Required action
Output exactly, with nothing added, the entries from the first line through the line with "A cross-section is".

Data records
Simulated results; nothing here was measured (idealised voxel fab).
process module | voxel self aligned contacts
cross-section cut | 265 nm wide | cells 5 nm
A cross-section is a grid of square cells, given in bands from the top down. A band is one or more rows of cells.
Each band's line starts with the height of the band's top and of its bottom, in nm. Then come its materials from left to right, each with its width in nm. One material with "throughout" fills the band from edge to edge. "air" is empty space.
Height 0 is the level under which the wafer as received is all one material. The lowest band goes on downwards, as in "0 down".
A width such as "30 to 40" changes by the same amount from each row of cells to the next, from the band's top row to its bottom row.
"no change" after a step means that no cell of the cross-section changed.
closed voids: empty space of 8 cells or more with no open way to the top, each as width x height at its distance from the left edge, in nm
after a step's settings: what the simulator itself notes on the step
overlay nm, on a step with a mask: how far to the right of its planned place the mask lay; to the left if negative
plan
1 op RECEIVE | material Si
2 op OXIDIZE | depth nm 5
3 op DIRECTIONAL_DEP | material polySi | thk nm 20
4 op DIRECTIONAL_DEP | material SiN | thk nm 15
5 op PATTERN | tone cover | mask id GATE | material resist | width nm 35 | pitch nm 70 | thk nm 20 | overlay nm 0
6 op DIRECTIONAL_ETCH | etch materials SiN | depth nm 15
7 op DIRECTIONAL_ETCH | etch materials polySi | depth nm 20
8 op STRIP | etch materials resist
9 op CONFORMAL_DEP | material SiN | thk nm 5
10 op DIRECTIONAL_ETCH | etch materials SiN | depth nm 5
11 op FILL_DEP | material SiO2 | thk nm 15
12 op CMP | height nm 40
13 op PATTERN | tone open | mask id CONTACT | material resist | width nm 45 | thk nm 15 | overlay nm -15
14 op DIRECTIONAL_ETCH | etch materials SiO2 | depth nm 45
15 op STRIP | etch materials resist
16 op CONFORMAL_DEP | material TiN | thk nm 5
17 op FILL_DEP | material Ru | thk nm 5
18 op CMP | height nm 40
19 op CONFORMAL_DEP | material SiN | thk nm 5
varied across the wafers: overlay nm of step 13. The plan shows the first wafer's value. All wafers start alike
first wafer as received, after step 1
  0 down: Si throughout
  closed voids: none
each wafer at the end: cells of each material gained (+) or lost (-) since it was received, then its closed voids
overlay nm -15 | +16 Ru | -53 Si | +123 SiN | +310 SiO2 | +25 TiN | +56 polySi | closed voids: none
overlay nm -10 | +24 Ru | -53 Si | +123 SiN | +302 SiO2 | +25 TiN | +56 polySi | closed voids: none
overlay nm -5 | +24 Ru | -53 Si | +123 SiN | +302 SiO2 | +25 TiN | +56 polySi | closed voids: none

Task result
Simulated results; nothing here was measured (idealised voxel fab).
process module | voxel self aligned contacts
cross-section cut | 265 nm wide | cells 5 nm
A cross-section is a grid of square cells, given in bands from the top down. A band is one or more rows of cells.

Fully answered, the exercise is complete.